* Work instruction:
Begin at the line containing "lots that met" in the data below and go on through the line containing "startH: hours from", repeating each line exactly; include both ends and no other line.

(Beginning of Listed records)
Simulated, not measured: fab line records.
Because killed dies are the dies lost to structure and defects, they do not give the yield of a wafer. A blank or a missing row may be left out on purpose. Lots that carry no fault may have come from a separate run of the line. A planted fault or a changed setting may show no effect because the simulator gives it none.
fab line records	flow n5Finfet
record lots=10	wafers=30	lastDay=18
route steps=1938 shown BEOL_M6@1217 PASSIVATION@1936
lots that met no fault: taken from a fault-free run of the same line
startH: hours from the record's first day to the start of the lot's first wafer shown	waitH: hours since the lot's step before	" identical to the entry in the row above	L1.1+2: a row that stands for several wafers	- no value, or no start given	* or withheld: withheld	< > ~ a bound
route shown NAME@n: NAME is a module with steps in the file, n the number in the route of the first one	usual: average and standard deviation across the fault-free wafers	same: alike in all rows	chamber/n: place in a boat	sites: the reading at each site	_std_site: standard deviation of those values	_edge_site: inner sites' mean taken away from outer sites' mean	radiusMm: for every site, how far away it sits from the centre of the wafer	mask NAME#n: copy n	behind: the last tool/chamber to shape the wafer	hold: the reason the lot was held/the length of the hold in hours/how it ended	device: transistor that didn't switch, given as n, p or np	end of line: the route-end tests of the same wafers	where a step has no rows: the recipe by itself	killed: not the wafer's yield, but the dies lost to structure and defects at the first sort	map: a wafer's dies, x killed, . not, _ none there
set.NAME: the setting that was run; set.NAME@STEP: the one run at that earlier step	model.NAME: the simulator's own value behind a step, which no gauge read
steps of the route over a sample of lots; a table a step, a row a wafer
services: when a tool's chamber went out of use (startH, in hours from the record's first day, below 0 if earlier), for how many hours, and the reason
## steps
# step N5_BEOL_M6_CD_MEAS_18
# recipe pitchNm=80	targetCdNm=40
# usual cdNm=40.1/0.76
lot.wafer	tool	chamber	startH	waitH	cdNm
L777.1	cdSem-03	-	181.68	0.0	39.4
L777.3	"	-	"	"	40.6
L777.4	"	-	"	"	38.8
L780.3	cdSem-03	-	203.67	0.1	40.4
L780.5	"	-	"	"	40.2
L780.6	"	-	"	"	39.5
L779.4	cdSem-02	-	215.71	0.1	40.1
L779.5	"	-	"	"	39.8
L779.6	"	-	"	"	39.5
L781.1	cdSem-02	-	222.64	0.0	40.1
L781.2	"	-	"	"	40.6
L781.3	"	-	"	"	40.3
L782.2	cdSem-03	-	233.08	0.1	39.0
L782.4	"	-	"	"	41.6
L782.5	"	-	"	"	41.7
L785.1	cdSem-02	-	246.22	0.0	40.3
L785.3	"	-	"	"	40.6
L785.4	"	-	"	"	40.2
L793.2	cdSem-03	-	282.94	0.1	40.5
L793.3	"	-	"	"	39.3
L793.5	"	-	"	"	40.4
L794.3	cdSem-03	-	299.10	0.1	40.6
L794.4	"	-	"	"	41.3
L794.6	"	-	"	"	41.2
(End of Listed records)

* Problem solution:
lots that met no fault: taken from a fault-free run of the same line
startH: hours from the record's first day to the start of the lot's first wafer shown	waitH: hours since the lot's step before	" identical to the entry in the row above	L1.1+2: a row that stands for several wafers	- no value, or no start given	* or withheld: withheld	< > ~ a bound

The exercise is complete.